EXTRACTED ENTRIES:
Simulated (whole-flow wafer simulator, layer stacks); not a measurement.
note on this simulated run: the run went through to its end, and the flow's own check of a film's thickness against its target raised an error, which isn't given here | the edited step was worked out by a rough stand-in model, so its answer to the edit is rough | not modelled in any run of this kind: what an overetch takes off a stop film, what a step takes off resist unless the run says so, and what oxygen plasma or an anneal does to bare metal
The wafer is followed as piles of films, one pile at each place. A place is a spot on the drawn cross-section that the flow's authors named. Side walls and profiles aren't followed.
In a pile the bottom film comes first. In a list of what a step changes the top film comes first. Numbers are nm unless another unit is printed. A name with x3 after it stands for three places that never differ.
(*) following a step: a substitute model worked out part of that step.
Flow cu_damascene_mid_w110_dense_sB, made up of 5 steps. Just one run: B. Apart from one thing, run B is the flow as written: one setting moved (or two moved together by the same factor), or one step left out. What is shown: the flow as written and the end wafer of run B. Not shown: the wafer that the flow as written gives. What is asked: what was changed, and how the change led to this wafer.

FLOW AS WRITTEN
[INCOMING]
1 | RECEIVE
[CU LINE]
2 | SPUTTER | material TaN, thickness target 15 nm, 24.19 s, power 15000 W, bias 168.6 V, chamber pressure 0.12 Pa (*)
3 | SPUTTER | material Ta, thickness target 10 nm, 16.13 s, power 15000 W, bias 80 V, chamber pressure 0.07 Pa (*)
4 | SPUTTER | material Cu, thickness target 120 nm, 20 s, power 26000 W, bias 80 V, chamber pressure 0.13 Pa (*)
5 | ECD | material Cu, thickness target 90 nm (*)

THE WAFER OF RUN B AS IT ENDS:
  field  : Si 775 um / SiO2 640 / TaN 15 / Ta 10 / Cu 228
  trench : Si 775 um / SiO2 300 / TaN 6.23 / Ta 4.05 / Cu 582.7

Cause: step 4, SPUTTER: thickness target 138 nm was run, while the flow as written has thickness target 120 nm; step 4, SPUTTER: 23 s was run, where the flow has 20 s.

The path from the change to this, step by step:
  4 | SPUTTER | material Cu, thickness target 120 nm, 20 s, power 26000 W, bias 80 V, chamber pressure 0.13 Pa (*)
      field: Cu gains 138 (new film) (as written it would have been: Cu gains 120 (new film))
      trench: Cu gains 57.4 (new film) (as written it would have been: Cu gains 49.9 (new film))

ASSIGNED TASK: Repeat only the lines above, from the first line of the entries through the line that contains "note on this", including both ends.

RESPONSE BOX:
Simulated (whole-flow wafer simulator, layer stacks); not a measurement.
note on this simulated run: the run went through to its end, and the flow's own check of a film's thickness against its target raised an error, which isn't given here | the edited step was worked out by a rough stand-in model, so its answer to the edit is rough | not modelled in any run of this kind: what an overetch takes off a stop film, what a step takes off resist unless the run says so, and what oxygen plasma or an anneal does to bare metal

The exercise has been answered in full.